#### Material supplied:
^^^^^^^^

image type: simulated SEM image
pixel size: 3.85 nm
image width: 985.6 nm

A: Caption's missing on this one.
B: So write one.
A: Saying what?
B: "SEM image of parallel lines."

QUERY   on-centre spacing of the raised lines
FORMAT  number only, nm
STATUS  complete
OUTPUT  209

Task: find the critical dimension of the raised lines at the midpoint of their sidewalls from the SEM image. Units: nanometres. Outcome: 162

^^^^^^^^

#### Work order:
Everything in the records must be returned exactly.

#### Problem solution:
image type: simulated SEM image
pixel size: 3.85 nm
image width: 985.6 nm

A: Caption's missing on this one.
B: So write one.
A: Saying what?
B: "SEM image of parallel lines."

QUERY   on-centre spacing of the raised lines
FORMAT  number only, nm
STATUS  complete
OUTPUT  209

Task: find the critical dimension of the raised lines at the midpoint of their sidewalls from the SEM image. Units: nanometres. Outcome: 162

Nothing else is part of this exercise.